[Assigned task]:
Look below for the line that contains "Height 0 is", then copy it and each following line exactly, through and including the line that contains "A width such".

━━━ Record set ━━━
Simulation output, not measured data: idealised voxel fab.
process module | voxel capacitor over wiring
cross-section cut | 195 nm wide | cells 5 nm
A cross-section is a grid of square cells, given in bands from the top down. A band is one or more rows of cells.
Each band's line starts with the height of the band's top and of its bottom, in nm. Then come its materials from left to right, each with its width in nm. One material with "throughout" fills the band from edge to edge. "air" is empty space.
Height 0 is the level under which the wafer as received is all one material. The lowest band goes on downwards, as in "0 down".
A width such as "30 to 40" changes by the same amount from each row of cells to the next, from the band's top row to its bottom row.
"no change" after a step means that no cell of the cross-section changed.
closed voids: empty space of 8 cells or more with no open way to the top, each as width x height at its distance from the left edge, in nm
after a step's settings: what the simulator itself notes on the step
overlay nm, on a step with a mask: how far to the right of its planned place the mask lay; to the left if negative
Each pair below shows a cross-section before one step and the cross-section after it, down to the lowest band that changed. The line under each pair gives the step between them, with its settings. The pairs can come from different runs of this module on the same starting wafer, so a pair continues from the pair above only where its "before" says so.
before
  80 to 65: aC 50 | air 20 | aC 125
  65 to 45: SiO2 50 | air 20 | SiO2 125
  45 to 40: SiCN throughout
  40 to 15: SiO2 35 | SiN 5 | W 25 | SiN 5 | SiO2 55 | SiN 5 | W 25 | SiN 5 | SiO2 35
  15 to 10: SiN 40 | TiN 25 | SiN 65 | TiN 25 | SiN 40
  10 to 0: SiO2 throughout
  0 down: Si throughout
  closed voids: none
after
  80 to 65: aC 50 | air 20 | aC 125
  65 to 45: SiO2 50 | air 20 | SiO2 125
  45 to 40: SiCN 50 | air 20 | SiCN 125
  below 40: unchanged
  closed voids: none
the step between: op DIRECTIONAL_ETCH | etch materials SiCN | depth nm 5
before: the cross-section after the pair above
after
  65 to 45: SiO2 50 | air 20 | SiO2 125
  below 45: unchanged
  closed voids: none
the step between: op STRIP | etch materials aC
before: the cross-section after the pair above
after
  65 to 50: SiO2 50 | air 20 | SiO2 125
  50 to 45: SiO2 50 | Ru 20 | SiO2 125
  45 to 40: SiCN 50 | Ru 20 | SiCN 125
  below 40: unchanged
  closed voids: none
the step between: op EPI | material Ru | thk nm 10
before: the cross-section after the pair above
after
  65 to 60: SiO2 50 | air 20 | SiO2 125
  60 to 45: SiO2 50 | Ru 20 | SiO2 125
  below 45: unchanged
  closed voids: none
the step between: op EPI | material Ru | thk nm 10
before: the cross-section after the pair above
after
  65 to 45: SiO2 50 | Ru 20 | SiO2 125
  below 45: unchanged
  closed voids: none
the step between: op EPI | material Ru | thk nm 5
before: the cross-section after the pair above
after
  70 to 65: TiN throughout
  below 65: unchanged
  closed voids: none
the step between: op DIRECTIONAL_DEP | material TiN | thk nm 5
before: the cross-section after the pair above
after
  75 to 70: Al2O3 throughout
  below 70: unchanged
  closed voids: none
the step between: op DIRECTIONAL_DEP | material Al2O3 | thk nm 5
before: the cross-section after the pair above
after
━━━

[Solution]:
Height 0 is the level under which the wafer as received is all one material. The lowest band goes on downwards, as in "0 down".
A width such as "30 to 40" changes by the same amount from each row of cells to the next, from the band's top row to its bottom row.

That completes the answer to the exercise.